SUPPLIED ENTRIES:
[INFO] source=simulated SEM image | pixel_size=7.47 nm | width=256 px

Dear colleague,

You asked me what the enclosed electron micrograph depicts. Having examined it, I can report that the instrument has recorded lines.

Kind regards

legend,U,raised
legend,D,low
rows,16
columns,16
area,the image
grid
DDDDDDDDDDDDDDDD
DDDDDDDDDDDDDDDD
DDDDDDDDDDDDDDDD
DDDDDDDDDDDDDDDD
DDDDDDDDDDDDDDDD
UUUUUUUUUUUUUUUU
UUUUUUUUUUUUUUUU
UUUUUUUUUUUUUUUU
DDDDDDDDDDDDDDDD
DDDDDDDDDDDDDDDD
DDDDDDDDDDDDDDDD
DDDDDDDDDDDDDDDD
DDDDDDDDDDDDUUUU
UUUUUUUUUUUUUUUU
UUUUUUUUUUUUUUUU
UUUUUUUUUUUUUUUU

WORK INSTRUCTION:
Restate, word for word and with nothing added, the lines from the beginning of the records above through the line that contains "DDDDDDDDDDDDUUUU".

TASK ANSWER:
[INFO] source=simulated SEM image | pixel_size=7.47 nm | width=256 px

Dear colleague,

You asked me what the enclosed electron micrograph depicts. Having examined it, I can report that the instrument has recorded lines.

Kind regards

legend,U,raised
legend,D,low
rows,16
columns,16
area,the image
grid
DDDDDDDDDDDDDDDD
DDDDDDDDDDDDDDDD
DDDDDDDDDDDDDDDD
DDDDDDDDDDDDDDDD
DDDDDDDDDDDDDDDD
UUUUUUUUUUUUUUUU
UUUUUUUUUUUUUUUU
UUUUUUUUUUUUUUUU
DDDDDDDDDDDDDDDD
DDDDDDDDDDDDDDDD
DDDDDDDDDDDDDDDD
DDDDDDDDDDDDDDDD
DDDDDDDDDDDDUUUU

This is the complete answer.